(Dataset begins)

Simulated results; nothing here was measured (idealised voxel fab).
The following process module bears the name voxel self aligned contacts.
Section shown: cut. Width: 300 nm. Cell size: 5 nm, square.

(Dataset ends)

◆ Exercise ◆
Quote each line above in full, word for word.

◆ Your response ◆
Simulated results; nothing here was measured (idealised voxel fab).
The following process module bears the name voxel self aligned contacts.
Section shown: cut. Width: 300 nm. Cell size: 5 nm, square.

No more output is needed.